Activity: Every word of the data below has to be copied faithfully.

· · ·

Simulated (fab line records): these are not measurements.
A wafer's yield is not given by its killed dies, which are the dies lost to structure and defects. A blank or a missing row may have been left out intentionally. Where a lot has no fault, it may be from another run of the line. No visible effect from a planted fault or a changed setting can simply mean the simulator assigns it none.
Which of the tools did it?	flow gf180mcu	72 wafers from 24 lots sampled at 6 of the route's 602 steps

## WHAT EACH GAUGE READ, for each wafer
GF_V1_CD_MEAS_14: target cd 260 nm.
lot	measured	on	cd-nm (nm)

· · ·

Written reply:
Simulated (fab line records): these are not measurements.
A wafer's yield is not given by its killed dies, which are the dies lost to structure and defects. A blank or a missing row may have been left out intentionally. Where a lot has no fault, it may be from another run of the line. No visible effect from a planted fault or a changed setting can simply mean the simulator assigns it none.
Which of the tools did it?	flow gf180mcu	72 wafers from 24 lots sampled at 6 of the route's 602 steps

## WHAT EACH GAUGE READ, for each wafer
GF_V1_CD_MEAS_14: target cd 260 nm.
lot	measured	on	cd-nm (nm)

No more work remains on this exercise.